*** DATA TO EXAMINE Section Begins ***
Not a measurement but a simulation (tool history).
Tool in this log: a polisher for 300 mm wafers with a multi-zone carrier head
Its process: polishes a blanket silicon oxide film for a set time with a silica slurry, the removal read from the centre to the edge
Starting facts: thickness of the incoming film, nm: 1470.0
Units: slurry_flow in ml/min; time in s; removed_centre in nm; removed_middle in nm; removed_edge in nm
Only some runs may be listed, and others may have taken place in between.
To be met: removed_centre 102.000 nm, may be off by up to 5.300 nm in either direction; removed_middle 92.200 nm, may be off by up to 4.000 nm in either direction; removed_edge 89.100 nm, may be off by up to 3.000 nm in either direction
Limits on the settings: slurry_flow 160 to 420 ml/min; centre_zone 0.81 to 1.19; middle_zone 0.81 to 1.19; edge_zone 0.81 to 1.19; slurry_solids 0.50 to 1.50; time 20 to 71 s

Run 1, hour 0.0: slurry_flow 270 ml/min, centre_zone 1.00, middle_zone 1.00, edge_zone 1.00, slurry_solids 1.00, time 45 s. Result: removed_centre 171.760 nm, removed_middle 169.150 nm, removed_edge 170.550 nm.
*** DATA TO EXAMINE Section Ends ***

**REQUIRED ACTION:**
Your reply should match the data above exactly, line for line.

**RESULT:**
Not a measurement but a simulation (tool history).
Tool in this log: a polisher for 300 mm wafers with a multi-zone carrier head
Its process: polishes a blanket silicon oxide film for a set time with a silica slurry, the removal read from the centre to the edge
Starting facts: thickness of the incoming film, nm: 1470.0
Units: slurry_flow in ml/min; time in s; removed_centre in nm; removed_middle in nm; removed_edge in nm
Only some runs may be listed, and others may have taken place in between.
To be met: removed_centre 102.000 nm, may be off by up to 5.300 nm in either direction; removed_middle 92.200 nm, may be off by up to 4.000 nm in either direction; removed_edge 89.100 nm, may be off by up to 3.000 nm in either direction
Limits on the settings: slurry_flow 160 to 420 ml/min; centre_zone 0.81 to 1.19; middle_zone 0.81 to 1.19; edge_zone 0.81 to 1.19; slurry_solids 0.50 to 1.50; time 20 to 71 s

Run 1, hour 0.0: slurry_flow 270 ml/min, centre_zone 1.00, middle_zone 1.00, edge_zone 1.00, slurry_solids 1.00, time 45 s. Result: removed_centre 171.760 nm, removed_middle 169.150 nm, removed_edge 170.550 nm.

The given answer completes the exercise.